[TASK ITEM]:
Beginning with the line below that contains "The process module" and ending with the line that contains "The width of", copy every line exactly. Copy nothing else.

*** Opening of MATERIAL PROVIDED ***

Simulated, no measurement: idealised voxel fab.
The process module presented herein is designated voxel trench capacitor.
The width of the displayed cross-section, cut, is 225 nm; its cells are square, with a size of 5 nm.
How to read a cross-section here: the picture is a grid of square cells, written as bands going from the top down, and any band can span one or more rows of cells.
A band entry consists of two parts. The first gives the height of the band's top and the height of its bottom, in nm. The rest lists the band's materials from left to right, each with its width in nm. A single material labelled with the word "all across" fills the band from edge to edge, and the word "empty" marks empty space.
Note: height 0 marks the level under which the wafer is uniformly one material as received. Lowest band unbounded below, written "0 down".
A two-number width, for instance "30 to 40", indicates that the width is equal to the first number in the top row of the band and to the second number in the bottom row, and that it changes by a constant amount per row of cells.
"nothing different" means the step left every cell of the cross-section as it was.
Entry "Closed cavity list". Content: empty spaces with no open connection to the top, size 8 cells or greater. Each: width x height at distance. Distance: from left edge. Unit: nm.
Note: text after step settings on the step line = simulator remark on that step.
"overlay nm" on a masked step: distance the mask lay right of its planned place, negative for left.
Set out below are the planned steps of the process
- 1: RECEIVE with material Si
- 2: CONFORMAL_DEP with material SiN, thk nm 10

*** Close of MATERIAL PROVIDED ***

[ANSWER AREA]:
The process module presented herein is designated voxel trench capacitor.
The width of the displayed cross-section, cut, is 225 nm; its cells are square, with a size of 5 nm.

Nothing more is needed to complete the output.